__TASK ITEM__
For the entries that follow, restate word for word the line containing "Machine: single-wafer epitaxy", the line containing "C1: wafers since the last listed run", and every line that lies between them.

__STORED DATA__
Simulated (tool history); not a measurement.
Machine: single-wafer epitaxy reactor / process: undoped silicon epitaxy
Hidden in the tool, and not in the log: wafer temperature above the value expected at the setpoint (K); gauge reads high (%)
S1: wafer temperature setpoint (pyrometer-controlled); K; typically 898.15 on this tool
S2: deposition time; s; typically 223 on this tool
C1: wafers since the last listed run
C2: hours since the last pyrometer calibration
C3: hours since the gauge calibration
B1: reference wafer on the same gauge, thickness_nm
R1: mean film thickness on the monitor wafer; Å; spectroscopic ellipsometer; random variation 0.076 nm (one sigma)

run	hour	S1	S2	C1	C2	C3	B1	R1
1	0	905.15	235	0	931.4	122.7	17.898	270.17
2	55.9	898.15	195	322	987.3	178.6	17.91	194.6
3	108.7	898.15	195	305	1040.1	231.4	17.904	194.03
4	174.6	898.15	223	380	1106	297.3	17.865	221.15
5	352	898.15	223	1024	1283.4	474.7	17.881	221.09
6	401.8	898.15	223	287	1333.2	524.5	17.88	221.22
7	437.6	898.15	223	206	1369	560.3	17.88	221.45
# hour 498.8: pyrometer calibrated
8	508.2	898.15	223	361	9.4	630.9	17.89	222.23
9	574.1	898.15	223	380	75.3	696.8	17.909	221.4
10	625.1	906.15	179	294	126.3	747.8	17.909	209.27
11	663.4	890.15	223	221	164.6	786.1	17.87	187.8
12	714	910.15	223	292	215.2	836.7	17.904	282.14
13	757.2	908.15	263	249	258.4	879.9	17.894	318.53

__EXERCISE OUTPUT__
Machine: single-wafer epitaxy reactor / process: undoped silicon epitaxy
Hidden in the tool, and not in the log: wafer temperature above the value expected at the setpoint (K); gauge reads high (%)
S1: wafer temperature setpoint (pyrometer-controlled); K; typically 898.15 on this tool
S2: deposition time; s; typically 223 on this tool
C1: wafers since the last listed run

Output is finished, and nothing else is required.